* TASK ITEM
Provide again, from the entries below, every line from the one containing "# recipe chemistry=C4F8/O2/Ar" through the one containing "L087.3 rie_diel-04 1", exactly as written, and no other line.

* DATA SUPPLIED
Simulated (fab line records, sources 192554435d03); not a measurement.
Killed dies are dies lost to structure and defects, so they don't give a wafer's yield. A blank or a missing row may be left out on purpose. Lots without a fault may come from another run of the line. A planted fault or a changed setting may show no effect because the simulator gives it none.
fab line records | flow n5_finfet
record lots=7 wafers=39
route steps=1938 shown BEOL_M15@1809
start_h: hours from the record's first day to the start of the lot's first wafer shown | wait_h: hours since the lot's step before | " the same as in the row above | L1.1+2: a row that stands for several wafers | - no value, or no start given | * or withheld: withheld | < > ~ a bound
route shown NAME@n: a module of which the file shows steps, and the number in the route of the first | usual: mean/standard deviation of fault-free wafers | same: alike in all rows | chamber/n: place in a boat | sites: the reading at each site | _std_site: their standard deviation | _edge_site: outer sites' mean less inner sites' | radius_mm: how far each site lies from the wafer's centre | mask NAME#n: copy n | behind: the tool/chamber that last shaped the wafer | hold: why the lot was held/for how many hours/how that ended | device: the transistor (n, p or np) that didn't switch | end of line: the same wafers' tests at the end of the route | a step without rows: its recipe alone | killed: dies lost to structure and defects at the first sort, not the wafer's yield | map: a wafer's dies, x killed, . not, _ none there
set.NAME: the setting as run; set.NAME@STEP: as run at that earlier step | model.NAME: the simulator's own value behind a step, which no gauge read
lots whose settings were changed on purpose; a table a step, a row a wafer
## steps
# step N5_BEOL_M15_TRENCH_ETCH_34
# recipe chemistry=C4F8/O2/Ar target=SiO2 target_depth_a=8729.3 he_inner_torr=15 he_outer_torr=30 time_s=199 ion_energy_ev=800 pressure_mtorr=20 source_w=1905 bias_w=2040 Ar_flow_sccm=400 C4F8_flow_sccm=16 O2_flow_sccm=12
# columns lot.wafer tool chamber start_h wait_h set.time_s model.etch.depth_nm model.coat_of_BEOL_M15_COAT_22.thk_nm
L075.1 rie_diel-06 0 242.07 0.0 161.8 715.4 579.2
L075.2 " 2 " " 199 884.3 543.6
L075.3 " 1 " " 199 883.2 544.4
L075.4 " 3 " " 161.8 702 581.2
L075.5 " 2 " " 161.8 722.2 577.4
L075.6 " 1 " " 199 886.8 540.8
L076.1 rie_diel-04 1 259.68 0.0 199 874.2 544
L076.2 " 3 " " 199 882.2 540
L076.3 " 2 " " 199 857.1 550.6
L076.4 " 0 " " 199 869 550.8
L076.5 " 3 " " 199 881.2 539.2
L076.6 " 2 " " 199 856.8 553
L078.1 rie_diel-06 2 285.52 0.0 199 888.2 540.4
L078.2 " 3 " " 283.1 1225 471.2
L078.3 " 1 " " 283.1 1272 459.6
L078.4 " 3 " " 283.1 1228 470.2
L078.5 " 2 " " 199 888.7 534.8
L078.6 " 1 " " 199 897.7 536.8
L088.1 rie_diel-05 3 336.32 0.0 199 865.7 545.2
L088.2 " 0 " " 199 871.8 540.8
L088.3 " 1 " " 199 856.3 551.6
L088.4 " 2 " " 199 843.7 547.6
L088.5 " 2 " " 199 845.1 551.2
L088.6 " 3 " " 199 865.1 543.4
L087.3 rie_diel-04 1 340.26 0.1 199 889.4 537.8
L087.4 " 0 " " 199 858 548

* REPLY
# recipe chemistry=C4F8/O2/Ar target=SiO2 target_depth_a=8729.3 he_inner_torr=15 he_outer_torr=30 time_s=199 ion_energy_ev=800 pressure_mtorr=20 source_w=1905 bias_w=2040 Ar_flow_sccm=400 C4F8_flow_sccm=16 O2_flow_sccm=12
# columns lot.wafer tool chamber start_h wait_h set.time_s model.etch.depth_nm model.coat_of_BEOL_M15_COAT_22.thk_nm
L075.1 rie_diel-06 0 242.07 0.0 161.8 715.4 579.2
L075.2 " 2 " " 199 884.3 543.6
L075.3 " 1 " " 199 883.2 544.4
L075.4 " 3 " " 161.8 702 581.2
L075.5 " 2 " " 161.8 722.2 577.4
L075.6 " 1 " " 199 886.8 540.8
L076.1 rie_diel-04 1 259.68 0.0 199 874.2 544
L076.2 " 3 " " 199 882.2 540
L076.3 " 2 " " 199 857.1 550.6
L076.4 " 0 " " 199 869 550.8
L076.5 " 3 " " 199 881.2 539.2
L076.6 " 2 " " 199 856.8 553
L078.1 rie_diel-06 2 285.52 0.0 199 888.2 540.4
L078.2 " 3 " " 283.1 1225 471.2
L078.3 " 1 " " 283.1 1272 459.6
L078.4 " 3 " " 283.1 1228 470.2
L078.5 " 2 " " 199 888.7 534.8
L078.6 " 1 " " 199 897.7 536.8
L088.1 rie_diel-05 3 336.32 0.0 199 865.7 545.2
L088.2 " 0 " " 199 871.8 540.8
L088.3 " 1 " " 199 856.3 551.6
L088.4 " 2 " " 199 843.7 547.6
L088.5 " 2 " " 199 845.1 551.2
L088.6 " 3 " " 199 865.1 543.4
L087.3 rie_diel-04 1 340.26 0.1 199 889.4 537.8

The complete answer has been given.